## REQUIRED ACTION
Write down, unchanged, the entries from the first line through the line holding "270 nm wide, 5". Include no other line.

## EXTRACTED DATA
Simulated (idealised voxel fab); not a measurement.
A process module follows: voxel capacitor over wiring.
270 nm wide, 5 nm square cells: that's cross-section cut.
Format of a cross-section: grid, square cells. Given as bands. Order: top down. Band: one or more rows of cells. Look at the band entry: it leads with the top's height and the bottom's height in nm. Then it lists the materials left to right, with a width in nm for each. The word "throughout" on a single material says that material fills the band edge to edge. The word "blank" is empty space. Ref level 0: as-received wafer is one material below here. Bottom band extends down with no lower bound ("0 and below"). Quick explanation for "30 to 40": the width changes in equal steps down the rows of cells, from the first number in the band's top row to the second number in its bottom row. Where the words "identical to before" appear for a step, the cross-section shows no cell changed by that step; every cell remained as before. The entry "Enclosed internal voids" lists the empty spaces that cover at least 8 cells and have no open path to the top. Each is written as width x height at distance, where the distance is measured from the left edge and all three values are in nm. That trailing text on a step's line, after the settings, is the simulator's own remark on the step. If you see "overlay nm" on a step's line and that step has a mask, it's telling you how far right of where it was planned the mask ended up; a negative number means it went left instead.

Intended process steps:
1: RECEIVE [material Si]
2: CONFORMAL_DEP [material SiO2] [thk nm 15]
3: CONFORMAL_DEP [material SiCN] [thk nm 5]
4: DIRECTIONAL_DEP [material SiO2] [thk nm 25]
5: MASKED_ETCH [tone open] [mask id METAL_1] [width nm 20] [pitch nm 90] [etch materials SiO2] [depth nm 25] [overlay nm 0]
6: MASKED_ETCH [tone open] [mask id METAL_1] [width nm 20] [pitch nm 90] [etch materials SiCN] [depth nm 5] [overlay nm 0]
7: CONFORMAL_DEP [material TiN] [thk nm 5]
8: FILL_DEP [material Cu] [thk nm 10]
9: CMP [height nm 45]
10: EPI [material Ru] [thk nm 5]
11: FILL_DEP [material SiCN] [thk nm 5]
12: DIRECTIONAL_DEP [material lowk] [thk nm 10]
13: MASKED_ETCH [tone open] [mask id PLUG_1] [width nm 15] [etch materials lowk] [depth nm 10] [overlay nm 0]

## TASK OUTPUT
Simulated (idealised voxel fab); not a measurement.
A process module follows: voxel capacitor over wiring.
270 nm wide, 5 nm square cells: that's cross-section cut.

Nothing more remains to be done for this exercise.